## Action item
Transcribe exactly each line of the entries, from the opening line to the line with "THE SPLIT ITSELF", with both of those lines included.

## Data section
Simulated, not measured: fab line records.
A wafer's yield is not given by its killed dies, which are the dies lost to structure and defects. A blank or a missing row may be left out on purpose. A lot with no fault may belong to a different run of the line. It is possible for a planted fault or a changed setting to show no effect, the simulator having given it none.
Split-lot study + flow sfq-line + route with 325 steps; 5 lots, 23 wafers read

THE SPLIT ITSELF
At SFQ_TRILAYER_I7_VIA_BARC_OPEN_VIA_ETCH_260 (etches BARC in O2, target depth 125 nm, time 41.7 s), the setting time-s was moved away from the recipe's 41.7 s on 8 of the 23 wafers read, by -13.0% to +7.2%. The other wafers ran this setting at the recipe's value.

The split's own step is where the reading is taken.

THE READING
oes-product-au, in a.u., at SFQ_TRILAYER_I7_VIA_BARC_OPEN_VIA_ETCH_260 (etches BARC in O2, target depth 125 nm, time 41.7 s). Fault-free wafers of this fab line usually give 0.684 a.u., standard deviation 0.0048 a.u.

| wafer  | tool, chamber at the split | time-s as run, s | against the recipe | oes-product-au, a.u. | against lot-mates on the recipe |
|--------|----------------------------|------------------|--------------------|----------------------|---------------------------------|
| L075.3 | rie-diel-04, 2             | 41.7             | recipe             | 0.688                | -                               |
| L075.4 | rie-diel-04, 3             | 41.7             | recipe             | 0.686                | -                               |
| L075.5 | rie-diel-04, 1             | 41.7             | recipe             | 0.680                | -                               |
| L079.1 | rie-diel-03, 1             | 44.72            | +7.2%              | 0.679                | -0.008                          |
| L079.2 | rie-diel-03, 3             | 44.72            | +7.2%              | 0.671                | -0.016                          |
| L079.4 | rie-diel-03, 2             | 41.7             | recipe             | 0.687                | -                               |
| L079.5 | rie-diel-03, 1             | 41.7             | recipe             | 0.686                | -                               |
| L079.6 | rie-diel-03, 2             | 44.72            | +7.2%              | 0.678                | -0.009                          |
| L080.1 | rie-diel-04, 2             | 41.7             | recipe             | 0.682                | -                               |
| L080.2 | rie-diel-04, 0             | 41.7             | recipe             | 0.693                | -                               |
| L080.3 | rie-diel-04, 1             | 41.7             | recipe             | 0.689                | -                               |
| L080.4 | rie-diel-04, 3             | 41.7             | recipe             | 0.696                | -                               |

## Exercise answer
Simulated, not measured: fab line records.
A wafer's yield is not given by its killed dies, which are the dies lost to structure and defects. A blank or a missing row may be left out on purpose. A lot with no fault may belong to a different run of the line. It is possible for a planted fault or a changed setting to show no effect, the simulator having given it none.
Split-lot study + flow sfq-line + route with 325 steps; 5 lots, 23 wafers read

THE SPLIT ITSELF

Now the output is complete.